* _GIVEN INFORMATION_:
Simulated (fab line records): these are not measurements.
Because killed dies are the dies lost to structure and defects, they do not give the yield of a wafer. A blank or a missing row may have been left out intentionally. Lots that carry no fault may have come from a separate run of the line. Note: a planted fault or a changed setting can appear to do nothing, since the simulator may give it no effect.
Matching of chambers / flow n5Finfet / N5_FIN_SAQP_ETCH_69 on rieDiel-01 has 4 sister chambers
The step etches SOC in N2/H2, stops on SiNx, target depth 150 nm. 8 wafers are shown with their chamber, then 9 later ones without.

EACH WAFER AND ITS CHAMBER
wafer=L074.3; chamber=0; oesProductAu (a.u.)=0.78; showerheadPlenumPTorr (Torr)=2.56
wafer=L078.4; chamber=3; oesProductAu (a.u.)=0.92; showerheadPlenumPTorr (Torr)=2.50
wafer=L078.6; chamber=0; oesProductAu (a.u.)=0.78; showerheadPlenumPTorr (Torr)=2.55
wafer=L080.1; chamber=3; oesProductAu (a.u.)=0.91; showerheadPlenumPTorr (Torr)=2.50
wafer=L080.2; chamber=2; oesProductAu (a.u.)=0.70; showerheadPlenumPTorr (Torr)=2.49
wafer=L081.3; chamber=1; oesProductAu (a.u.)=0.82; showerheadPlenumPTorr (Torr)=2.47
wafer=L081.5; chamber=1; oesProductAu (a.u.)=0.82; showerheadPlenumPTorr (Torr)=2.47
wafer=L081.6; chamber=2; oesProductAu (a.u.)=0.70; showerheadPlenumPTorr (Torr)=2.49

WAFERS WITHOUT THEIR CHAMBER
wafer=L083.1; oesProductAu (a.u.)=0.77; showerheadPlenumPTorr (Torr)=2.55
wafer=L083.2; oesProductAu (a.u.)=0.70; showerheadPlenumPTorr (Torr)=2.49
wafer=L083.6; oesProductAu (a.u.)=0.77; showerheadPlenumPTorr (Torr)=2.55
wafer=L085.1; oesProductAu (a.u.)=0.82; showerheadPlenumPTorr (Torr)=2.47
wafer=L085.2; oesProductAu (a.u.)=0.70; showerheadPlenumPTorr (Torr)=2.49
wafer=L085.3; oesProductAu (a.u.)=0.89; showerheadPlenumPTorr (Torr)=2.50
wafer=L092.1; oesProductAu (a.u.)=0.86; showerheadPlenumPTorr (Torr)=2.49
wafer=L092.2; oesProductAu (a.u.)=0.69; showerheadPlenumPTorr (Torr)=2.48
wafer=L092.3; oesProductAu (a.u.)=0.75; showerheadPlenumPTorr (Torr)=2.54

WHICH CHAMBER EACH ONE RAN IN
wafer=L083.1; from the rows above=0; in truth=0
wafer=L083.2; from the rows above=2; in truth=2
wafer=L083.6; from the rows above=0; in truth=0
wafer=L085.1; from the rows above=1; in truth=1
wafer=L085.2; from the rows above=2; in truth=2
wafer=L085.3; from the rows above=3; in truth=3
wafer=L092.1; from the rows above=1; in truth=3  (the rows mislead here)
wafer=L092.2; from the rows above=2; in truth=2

* _WORK TASK_: Restate verbatim the first line above and all lines after it through the line containing "EACH WAFER AND ITS CHAMBER"; omit the rest.

* _EXPECTED ANSWER_:
Simulated (fab line records): these are not measurements.
Because killed dies are the dies lost to structure and defects, they do not give the yield of a wafer. A blank or a missing row may have been left out intentionally. Lots that carry no fault may have come from a separate run of the line. Note: a planted fault or a changed setting can appear to do nothing, since the simulator may give it no effect.
Matching of chambers / flow n5Finfet / N5_FIN_SAQP_ETCH_69 on rieDiel-01 has 4 sister chambers
The step etches SOC in N2/H2, stops on SiNx, target depth 150 nm. 8 wafers are shown with their chamber, then 9 later ones without.

EACH WAFER AND ITS CHAMBER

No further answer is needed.